DATASET EXCERPTS START
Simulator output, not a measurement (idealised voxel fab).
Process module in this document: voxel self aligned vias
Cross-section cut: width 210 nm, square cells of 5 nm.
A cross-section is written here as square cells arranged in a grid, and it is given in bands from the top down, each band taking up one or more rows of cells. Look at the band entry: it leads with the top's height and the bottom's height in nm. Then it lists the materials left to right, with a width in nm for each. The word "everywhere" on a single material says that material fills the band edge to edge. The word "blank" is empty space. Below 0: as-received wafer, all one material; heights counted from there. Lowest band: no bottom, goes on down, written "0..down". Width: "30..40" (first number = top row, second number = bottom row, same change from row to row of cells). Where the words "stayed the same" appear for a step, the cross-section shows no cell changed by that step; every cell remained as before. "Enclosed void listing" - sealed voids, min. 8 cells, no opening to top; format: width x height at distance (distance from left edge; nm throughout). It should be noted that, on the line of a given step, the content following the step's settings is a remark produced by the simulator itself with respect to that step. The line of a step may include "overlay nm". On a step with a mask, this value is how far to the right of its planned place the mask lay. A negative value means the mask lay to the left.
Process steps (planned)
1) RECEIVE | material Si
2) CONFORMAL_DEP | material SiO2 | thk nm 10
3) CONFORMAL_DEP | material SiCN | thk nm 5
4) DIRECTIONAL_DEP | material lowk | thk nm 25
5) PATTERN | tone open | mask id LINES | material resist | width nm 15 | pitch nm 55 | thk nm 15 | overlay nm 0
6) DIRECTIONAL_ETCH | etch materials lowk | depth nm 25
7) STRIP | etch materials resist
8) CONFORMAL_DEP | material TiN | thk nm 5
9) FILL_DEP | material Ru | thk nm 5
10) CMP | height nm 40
DATASET EXCERPTS END

Every word in the records must appear in your copy exactly as it does above.

Simulator output, not a measurement (idealised voxel fab).
Process module in this document: voxel self aligned vias
Cross-section cut: width 210 nm, square cells of 5 nm.
A cross-section is written here as square cells arranged in a grid, and it is given in bands from the top down, each band taking up one or more rows of cells. Look at the band entry: it leads with the top's height and the bottom's height in nm. Then it lists the materials left to right, with a width in nm for each. The word "everywhere" on a single material says that material fills the band edge to edge. The word "blank" is empty space. Below 0: as-received wafer, all one material; heights counted from there. Lowest band: no bottom, goes on down, written "0..down". Width: "30..40" (first number = top row, second number = bottom row, same change from row to row of cells). Where the words "stayed the same" appear for a step, the cross-section shows no cell changed by that step; every cell remained as before. "Enclosed void listing" - sealed voids, min. 8 cells, no opening to top; format: width x height at distance (distance from left edge; nm throughout). It should be noted that, on the line of a given step, the content following the step's settings is a remark produced by the simulator itself with respect to that step. The line of a step may include "overlay nm". On a step with a mask, this value is how far to the right of its planned place the mask lay. A negative value means the mask lay to the left.
Process steps (planned)
1) RECEIVE | material Si
2) CONFORMAL_DEP | material SiO2 | thk nm 10
3) CONFORMAL_DEP | material SiCN | thk nm 5
4) DIRECTIONAL_DEP | material lowk | thk nm 25
5) PATTERN | tone open | mask id LINES | material resist | width nm 15 | pitch nm 55 | thk nm 15 | overlay nm 0
6) DIRECTIONAL_ETCH | etch materials lowk | depth nm 25
7) STRIP | etch materials resist
8) CONFORMAL_DEP | material TiN | thk nm 5
9) FILL_DEP | material Ru | thk nm 5
10) CMP | height nm 40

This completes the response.